__SUPPLIED INFORMATION__:
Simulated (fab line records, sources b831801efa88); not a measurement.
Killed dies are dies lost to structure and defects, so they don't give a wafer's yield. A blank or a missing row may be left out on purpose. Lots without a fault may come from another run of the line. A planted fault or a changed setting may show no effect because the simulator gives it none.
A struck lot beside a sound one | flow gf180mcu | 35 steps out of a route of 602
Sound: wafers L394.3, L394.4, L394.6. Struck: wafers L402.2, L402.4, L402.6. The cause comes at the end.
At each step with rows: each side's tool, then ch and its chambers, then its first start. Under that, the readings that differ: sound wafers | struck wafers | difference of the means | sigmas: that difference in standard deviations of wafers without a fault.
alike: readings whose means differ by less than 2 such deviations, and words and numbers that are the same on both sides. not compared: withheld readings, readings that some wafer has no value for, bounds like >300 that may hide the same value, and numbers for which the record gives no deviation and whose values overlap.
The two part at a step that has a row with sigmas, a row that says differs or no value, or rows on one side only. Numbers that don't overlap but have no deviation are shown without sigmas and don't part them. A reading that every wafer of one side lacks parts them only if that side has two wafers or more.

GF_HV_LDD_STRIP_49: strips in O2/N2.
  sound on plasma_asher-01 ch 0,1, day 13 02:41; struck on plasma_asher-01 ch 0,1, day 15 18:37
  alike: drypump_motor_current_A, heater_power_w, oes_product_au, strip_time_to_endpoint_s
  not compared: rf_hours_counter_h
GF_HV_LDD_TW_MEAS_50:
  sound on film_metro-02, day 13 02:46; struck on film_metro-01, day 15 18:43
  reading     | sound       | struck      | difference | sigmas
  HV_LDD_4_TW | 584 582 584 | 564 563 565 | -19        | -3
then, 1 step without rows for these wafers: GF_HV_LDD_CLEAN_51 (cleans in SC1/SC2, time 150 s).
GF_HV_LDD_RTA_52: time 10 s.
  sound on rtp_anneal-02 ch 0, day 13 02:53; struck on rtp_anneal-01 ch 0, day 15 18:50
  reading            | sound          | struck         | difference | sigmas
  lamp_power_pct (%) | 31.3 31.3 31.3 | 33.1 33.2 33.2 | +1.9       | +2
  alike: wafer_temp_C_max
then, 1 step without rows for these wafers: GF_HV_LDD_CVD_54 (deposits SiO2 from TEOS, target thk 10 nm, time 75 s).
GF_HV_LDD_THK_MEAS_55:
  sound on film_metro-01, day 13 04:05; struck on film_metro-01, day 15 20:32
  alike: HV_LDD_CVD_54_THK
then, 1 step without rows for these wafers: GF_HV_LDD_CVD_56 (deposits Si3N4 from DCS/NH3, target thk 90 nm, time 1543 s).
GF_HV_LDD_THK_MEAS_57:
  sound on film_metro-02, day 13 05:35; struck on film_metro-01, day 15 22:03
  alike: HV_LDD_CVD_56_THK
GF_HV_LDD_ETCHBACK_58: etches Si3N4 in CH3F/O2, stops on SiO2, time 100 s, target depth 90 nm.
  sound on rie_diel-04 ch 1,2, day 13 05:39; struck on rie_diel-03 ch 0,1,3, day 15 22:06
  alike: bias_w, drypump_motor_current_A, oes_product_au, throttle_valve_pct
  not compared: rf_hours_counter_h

__REQUIREMENT__: Copy the entries word for word. Start at the first line and end with the line containing "alike: readings whose".

__ANSWER SECTION__:
Simulated (fab line records, sources b831801efa88); not a measurement.
Killed dies are dies lost to structure and defects, so they don't give a wafer's yield. A blank or a missing row may be left out on purpose. Lots without a fault may come from another run of the line. A planted fault or a changed setting may show no effect because the simulator gives it none.
A struck lot beside a sound one | flow gf180mcu | 35 steps out of a route of 602
Sound: wafers L394.3, L394.4, L394.6. Struck: wafers L402.2, L402.4, L402.6. The cause comes at the end.
At each step with rows: each side's tool, then ch and its chambers, then its first start. Under that, the readings that differ: sound wafers | struck wafers | difference of the means | sigmas: that difference in standard deviations of wafers without a fault.
alike: readings whose means differ by less than 2 such deviations, and words and numbers that are the same on both sides. not compared: withheld readings, readings that some wafer has no value for, bounds like >300 that may hide the same value, and numbers for which the record gives no deviation and whose values overlap.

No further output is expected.